__MATERIAL SUPPLIED__.
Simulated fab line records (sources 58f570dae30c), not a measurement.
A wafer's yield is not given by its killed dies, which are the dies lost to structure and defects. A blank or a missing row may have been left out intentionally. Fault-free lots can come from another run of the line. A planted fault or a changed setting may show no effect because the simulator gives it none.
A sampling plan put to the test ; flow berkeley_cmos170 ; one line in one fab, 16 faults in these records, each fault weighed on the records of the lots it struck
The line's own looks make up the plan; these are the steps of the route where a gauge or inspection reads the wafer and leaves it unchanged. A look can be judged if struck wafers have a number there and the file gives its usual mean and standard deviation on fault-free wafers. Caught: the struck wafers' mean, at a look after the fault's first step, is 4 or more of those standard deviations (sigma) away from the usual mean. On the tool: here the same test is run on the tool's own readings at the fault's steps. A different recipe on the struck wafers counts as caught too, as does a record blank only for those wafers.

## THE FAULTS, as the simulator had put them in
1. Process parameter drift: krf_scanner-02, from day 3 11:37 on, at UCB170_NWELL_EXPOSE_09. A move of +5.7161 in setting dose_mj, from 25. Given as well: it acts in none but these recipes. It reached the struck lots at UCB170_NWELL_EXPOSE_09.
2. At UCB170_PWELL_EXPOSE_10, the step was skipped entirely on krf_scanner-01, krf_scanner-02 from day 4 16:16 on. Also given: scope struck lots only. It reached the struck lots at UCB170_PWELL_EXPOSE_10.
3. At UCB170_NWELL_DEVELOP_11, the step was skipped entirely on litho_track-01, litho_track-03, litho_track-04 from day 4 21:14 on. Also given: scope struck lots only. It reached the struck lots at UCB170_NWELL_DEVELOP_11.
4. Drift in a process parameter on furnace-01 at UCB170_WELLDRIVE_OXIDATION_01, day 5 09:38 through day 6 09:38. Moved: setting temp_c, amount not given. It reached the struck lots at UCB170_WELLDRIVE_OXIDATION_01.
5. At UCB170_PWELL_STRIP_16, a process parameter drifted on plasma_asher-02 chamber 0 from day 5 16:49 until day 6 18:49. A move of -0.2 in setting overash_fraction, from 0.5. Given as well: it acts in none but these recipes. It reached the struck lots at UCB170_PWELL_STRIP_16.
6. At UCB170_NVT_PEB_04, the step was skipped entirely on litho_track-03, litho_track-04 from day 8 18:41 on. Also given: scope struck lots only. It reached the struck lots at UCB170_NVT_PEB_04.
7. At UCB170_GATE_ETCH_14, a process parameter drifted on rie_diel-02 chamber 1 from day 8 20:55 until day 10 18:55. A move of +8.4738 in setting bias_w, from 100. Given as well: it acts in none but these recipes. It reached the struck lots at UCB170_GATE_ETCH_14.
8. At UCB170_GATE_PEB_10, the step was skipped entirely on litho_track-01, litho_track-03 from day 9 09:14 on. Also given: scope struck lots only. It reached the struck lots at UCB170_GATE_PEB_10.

__REQUIRED ACTION__. Extract from the records above the lines from the one containing "3. At UCB170_NWELL_DEVELOP_11, the" to the one containing "4. Drift in", both lines included, exactly as they appear and with nothing else.

__WORKED SOLUTION__.
3. At UCB170_NWELL_DEVELOP_11, the step was skipped entirely on litho_track-01, litho_track-03, litho_track-04 from day 4 21:14 on. Also given: scope struck lots only. It reached the struck lots at UCB170_NWELL_DEVELOP_11.
4. Drift in a process parameter on furnace-01 at UCB170_WELLDRIVE_OXIDATION_01, day 5 09:38 through day 6 09:38. Moved: setting temp_c, amount not given. It reached the struck lots at UCB170_WELLDRIVE_OXIDATION_01.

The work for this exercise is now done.